+===+

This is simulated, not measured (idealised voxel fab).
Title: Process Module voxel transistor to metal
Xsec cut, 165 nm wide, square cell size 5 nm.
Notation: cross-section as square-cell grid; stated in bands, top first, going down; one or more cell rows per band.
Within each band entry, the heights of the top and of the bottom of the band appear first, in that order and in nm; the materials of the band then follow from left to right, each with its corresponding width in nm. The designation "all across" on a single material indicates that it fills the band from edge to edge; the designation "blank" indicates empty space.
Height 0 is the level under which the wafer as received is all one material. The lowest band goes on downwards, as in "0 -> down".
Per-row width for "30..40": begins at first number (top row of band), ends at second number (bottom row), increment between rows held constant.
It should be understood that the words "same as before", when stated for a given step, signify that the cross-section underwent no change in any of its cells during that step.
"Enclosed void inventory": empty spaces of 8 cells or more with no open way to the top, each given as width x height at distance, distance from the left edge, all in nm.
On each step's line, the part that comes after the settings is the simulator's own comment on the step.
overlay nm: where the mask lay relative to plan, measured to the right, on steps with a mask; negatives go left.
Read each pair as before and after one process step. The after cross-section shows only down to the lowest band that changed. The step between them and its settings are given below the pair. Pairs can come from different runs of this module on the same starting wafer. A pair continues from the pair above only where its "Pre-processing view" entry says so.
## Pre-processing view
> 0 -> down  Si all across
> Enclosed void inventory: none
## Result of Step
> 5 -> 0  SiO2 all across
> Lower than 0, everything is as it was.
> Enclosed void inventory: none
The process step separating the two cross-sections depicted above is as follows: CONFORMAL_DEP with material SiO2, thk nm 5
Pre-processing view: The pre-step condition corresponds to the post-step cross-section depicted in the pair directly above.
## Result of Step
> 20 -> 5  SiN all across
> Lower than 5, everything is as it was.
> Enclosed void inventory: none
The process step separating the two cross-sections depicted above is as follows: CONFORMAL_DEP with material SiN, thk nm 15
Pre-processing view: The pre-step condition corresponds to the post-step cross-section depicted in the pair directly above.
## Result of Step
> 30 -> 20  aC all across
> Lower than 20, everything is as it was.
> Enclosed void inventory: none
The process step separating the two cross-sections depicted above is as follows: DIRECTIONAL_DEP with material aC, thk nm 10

+===+

Restate, word for word and with nothing added, the lines from the first line of the listing through the one where "SiO2, thk nm 5" stands.

This is simulated, not measured (idealised voxel fab).
Title: Process Module voxel transistor to metal
Xsec cut, 165 nm wide, square cell size 5 nm.
Notation: cross-section as square-cell grid; stated in bands, top first, going down; one or more cell rows per band.
Within each band entry, the heights of the top and of the bottom of the band appear first, in that order and in nm; the materials of the band then follow from left to right, each with its corresponding width in nm. The designation "all across" on a single material indicates that it fills the band from edge to edge; the designation "blank" indicates empty space.
Height 0 is the level under which the wafer as received is all one material. The lowest band goes on downwards, as in "0 -> down".
Per-row width for "30..40": begins at first number (top row of band), ends at second number (bottom row), increment between rows held constant.
It should be understood that the words "same as before", when stated for a given step, signify that the cross-section underwent no change in any of its cells during that step.
"Enclosed void inventory": empty spaces of 8 cells or more with no open way to the top, each given as width x height at distance, distance from the left edge, all in nm.
On each step's line, the part that comes after the settings is the simulator's own comment on the step.
overlay nm: where the mask lay relative to plan, measured to the right, on steps with a mask; negatives go left.
Read each pair as before and after one process step. The after cross-section shows only down to the lowest band that changed. The step between them and its settings are given below the pair. Pairs can come from different runs of this module on the same starting wafer. A pair continues from the pair above only where its "Pre-processing view" entry says so.
## Pre-processing view
> 0 -> down  Si all across
> Enclosed void inventory: none
## Result of Step
> 5 -> 0  SiO2 all across
> Lower than 0, everything is as it was.
> Enclosed void inventory: none
The process step separating the two cross-sections depicted above is as follows: CONFORMAL_DEP with material SiO2, thk nm 5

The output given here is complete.